■ REQUIREMENT
Beginning with the first line below, please restate each line exactly, down to and including the line containing "Xsec cut, 285 nm wide, square cell size 5 nm.".

■ RECORDED INFORMATION
^^^^^^^^^^^^^^^^

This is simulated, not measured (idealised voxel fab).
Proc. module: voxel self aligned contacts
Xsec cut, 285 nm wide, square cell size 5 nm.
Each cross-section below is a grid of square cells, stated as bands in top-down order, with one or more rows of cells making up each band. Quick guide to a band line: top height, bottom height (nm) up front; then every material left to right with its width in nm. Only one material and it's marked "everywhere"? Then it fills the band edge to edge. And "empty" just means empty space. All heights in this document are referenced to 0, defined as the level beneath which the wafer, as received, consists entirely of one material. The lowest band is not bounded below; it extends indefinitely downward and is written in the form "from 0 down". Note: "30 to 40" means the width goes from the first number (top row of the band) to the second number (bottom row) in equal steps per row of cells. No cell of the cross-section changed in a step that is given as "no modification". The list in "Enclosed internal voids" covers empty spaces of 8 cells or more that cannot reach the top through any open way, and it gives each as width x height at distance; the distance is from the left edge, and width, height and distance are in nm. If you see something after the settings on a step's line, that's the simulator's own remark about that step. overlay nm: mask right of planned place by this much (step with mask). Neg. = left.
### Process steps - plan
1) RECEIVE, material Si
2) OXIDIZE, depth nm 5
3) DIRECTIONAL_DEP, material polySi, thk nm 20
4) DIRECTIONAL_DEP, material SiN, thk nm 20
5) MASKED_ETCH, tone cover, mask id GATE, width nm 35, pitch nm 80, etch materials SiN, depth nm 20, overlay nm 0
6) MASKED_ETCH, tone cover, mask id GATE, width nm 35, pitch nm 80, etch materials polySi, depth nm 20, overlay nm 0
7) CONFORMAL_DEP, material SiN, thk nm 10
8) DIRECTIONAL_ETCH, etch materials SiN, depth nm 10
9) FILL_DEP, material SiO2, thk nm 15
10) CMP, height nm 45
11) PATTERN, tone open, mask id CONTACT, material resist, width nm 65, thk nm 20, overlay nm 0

^^^^^^^^^^^^^^^^

■ EXERCISE ANSWER
This is simulated, not measured (idealised voxel fab).
Proc. module: voxel self aligned contacts
Xsec cut, 285 nm wide, square cell size 5 nm.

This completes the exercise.